* _Work task_:
Line by line, the entries below are to be reproduced unaltered.

* _Record extracts_:
--------

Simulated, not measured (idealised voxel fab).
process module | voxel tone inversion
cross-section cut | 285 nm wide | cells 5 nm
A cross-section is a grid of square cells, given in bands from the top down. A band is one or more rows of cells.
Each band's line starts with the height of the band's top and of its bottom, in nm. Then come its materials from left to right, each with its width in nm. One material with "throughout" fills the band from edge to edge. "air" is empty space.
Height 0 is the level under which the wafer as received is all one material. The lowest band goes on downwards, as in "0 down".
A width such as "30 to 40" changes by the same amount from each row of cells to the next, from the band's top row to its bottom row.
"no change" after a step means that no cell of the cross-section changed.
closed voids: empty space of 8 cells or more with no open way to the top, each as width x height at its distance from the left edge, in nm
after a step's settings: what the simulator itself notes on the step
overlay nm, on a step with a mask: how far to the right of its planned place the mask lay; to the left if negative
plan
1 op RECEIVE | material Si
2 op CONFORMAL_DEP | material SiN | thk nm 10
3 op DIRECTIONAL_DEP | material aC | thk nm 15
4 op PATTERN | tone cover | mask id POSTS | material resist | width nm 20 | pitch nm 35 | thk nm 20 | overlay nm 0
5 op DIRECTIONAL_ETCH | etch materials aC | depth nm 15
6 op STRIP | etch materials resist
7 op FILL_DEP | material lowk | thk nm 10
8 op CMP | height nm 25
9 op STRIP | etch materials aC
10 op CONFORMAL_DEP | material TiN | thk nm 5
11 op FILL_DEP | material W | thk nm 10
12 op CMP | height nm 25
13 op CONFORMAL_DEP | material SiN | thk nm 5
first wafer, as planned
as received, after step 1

--------

* _Result_:
Simulated, not measured (idealised voxel fab).
process module | voxel tone inversion
cross-section cut | 285 nm wide | cells 5 nm
A cross-section is a grid of square cells, given in bands from the top down. A band is one or more rows of cells.
Each band's line starts with the height of the band's top and of its bottom, in nm. Then come its materials from left to right, each with its width in nm. One material with "throughout" fills the band from edge to edge. "air" is empty space.
Height 0 is the level under which the wafer as received is all one material. The lowest band goes on downwards, as in "0 down".
A width such as "30 to 40" changes by the same amount from each row of cells to the next, from the band's top row to its bottom row.
"no change" after a step means that no cell of the cross-section changed.
closed voids: empty space of 8 cells or more with no open way to the top, each as width x height at its distance from the left edge, in nm
after a step's settings: what the simulator itself notes on the step
overlay nm, on a step with a mask: how far to the right of its planned place the mask lay; to the left if negative
plan
1 op RECEIVE | material Si
2 op CONFORMAL_DEP | material SiN | thk nm 10
3 op DIRECTIONAL_DEP | material aC | thk nm 15
4 op PATTERN | tone cover | mask id POSTS | material resist | width nm 20 | pitch nm 35 | thk nm 20 | overlay nm 0
5 op DIRECTIONAL_ETCH | etch materials aC | depth nm 15
6 op STRIP | etch materials resist
7 op FILL_DEP | material lowk | thk nm 10
8 op CMP | height nm 25
9 op STRIP | etch materials aC
10 op CONFORMAL_DEP | material TiN | thk nm 5
11 op FILL_DEP | material W | thk nm 10
12 op CMP | height nm 25
13 op CONFORMAL_DEP | material SiN | thk nm 5
first wafer, as planned
as received, after step 1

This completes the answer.